# [Data records]
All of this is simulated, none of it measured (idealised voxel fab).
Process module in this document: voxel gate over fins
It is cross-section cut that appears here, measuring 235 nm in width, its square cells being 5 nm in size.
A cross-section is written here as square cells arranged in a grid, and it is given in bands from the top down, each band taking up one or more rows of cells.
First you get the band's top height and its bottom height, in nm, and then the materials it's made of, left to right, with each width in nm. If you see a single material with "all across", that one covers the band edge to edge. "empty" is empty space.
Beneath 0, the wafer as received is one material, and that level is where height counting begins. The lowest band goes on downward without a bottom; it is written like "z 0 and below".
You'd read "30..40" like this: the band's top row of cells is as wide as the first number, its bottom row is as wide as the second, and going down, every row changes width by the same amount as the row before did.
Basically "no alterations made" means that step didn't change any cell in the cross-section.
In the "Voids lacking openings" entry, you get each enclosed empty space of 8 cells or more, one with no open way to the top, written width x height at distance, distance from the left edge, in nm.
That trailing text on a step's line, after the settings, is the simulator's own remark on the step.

# [Required action]
Quote exactly the opening line of the material above and every line after it, up to and including the line that contains "edge, in nm.".

# [Written response]
All of this is simulated, none of it measured (idealised voxel fab).
Process module in this document: voxel gate over fins
It is cross-section cut that appears here, measuring 235 nm in width, its square cells being 5 nm in size.
A cross-section is written here as square cells arranged in a grid, and it is given in bands from the top down, each band taking up one or more rows of cells.
First you get the band's top height and its bottom height, in nm, and then the materials it's made of, left to right, with each width in nm. If you see a single material with "all across", that one covers the band edge to edge. "empty" is empty space.
Beneath 0, the wafer as received is one material, and that level is where height counting begins. The lowest band goes on downward without a bottom; it is written like "z 0 and below".
You'd read "30..40" like this: the band's top row of cells is as wide as the first number, its bottom row is as wide as the second, and going down, every row changes width by the same amount as the row before did.
Basically "no alterations made" means that step didn't change any cell in the cross-section.
In the "Voids lacking openings" entry, you get each enclosed empty space of 8 cells or more, one with no open way to the top, written width x height at distance, distance from the left edge, in nm.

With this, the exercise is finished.